## Requirement:
Copy the data exactly from the line that contains "R1: film removed" through the line that contains "Run 6, hour", keeping both end lines and leaving out everything else.

== == ==
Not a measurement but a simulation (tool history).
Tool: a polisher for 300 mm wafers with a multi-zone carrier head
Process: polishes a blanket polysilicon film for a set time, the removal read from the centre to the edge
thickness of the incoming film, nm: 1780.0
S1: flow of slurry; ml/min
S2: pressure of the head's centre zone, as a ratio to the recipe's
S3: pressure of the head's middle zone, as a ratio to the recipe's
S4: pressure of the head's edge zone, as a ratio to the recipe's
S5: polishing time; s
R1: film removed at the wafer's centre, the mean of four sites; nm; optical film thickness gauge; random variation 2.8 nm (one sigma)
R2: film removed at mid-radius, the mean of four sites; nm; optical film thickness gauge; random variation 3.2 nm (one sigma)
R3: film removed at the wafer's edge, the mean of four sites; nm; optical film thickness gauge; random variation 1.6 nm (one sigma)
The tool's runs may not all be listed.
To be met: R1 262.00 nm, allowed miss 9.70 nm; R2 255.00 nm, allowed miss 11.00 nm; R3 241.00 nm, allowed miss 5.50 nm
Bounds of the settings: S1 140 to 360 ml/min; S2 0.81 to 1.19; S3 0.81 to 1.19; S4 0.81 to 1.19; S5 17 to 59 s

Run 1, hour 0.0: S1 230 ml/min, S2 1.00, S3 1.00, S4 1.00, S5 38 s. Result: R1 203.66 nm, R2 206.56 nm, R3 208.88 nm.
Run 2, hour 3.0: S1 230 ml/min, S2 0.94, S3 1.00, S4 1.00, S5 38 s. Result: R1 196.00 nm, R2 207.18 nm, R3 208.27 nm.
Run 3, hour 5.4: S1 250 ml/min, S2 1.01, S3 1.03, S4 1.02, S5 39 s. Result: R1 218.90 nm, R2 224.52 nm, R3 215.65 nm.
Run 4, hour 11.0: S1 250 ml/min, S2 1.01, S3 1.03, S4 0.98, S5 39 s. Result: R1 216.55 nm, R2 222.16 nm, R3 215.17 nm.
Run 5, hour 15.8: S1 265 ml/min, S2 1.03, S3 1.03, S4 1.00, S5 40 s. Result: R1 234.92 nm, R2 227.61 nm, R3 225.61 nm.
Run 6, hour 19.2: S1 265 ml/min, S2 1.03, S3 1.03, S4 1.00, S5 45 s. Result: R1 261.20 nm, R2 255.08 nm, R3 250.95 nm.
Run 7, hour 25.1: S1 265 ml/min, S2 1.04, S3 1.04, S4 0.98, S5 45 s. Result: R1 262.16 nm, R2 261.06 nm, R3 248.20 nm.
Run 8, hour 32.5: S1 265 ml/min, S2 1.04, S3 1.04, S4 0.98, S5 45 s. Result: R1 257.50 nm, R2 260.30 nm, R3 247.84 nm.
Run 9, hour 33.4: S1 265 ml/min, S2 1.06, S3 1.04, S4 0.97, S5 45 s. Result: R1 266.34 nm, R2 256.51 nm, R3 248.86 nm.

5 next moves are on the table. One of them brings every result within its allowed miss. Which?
== == ==

## Exercise response:
R1: film removed at the wafer's centre, the mean of four sites; nm; optical film thickness gauge; random variation 2.8 nm (one sigma)
R2: film removed at mid-radius, the mean of four sites; nm; optical film thickness gauge; random variation 3.2 nm (one sigma)
R3: film removed at the wafer's edge, the mean of four sites; nm; optical film thickness gauge; random variation 1.6 nm (one sigma)
The tool's runs may not all be listed.
To be met: R1 262.00 nm, allowed miss 9.70 nm; R2 255.00 nm, allowed miss 11.00 nm; R3 241.00 nm, allowed miss 5.50 nm
Bounds of the settings: S1 140 to 360 ml/min; S2 0.81 to 1.19; S3 0.81 to 1.19; S4 0.81 to 1.19; S5 17 to 59 s

Run 1, hour 0.0: S1 230 ml/min, S2 1.00, S3 1.00, S4 1.00, S5 38 s. Result: R1 203.66 nm, R2 206.56 nm, R3 208.88 nm.
Run 2, hour 3.0: S1 230 ml/min, S2 0.94, S3 1.00, S4 1.00, S5 38 s. Result: R1 196.00 nm, R2 207.18 nm, R3 208.27 nm.
Run 3, hour 5.4: S1 250 ml/min, S2 1.01, S3 1.03, S4 1.02, S5 39 s. Result: R1 218.90 nm, R2 224.52 nm, R3 215.65 nm.
Run 4, hour 11.0: S1 250 ml/min, S2 1.01, S3 1.03, S4 0.98, S5 39 s. Result: R1 216.55 nm, R2 222.16 nm, R3 215.17 nm.
Run 5, hour 15.8: S1 265 ml/min, S2 1.03, S3 1.03, S4 1.00, S5 40 s. Result: R1 234.92 nm, R2 227.61 nm, R3 225.61 nm.
Run 6, hour 19.2: S1 265 ml/min, S2 1.03, S3 1.03, S4 1.00, S5 45 s. Result: R1 261.20 nm, R2 255.08 nm, R3 250.95 nm.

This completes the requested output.